▶ Work instruction
Each record beneath this line is to be copied exactly.

------ Extracted entries

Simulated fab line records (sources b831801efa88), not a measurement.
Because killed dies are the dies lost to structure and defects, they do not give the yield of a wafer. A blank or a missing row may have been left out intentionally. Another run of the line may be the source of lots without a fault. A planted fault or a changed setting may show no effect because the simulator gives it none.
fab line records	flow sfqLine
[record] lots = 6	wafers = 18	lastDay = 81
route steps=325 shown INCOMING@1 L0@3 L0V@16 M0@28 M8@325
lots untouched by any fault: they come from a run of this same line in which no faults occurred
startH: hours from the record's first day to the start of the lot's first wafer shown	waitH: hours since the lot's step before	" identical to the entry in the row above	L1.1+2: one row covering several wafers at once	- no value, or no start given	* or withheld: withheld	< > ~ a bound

------------

▶ Worked solution
Simulated fab line records (sources b831801efa88), not a measurement.
Because killed dies are the dies lost to structure and defects, they do not give the yield of a wafer. A blank or a missing row may have been left out intentionally. Another run of the line may be the source of lots without a fault. A planted fault or a changed setting may show no effect because the simulator gives it none.
fab line records	flow sfqLine
[record] lots = 6	wafers = 18	lastDay = 81
route steps=325 shown INCOMING@1 L0@3 L0V@16 M0@28 M8@325
lots untouched by any fault: they come from a run of this same line in which no faults occurred
startH: hours from the record's first day to the start of the lot's first wafer shown	waitH: hours since the lot's step before	" identical to the entry in the row above	L1.1+2: one row covering several wafers at once	- no value, or no start given	* or withheld: withheld	< > ~ a bound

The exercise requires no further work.